* Assignment: Copy exactly, please, the lines of the data from its start through the line containing "needles: 40; width".

START Dataset extract
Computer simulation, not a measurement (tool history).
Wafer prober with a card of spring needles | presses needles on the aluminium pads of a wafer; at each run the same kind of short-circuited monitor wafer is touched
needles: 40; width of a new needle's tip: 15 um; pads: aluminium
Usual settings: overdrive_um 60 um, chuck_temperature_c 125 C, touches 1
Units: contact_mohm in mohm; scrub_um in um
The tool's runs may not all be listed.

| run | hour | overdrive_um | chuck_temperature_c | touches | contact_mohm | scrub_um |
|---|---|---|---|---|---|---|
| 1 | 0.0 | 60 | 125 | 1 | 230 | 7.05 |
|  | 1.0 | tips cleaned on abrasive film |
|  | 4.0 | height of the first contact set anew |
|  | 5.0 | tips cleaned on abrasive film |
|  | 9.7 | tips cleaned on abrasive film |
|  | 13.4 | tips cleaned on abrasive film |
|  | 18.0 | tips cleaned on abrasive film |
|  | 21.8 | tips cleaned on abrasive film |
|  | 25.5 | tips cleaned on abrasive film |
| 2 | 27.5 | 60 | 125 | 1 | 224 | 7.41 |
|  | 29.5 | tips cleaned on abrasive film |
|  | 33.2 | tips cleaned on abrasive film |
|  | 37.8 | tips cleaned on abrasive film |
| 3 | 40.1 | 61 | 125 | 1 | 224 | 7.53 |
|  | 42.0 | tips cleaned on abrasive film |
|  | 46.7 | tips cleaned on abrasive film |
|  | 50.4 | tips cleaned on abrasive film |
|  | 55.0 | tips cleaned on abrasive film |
END Dataset extract

* Result:
Computer simulation, not a measurement (tool history).
Wafer prober with a card of spring needles | presses needles on the aluminium pads of a wafer; at each run the same kind of short-circuited monitor wafer is touched
needles: 40; width of a new needle's tip: 15 um; pads: aluminium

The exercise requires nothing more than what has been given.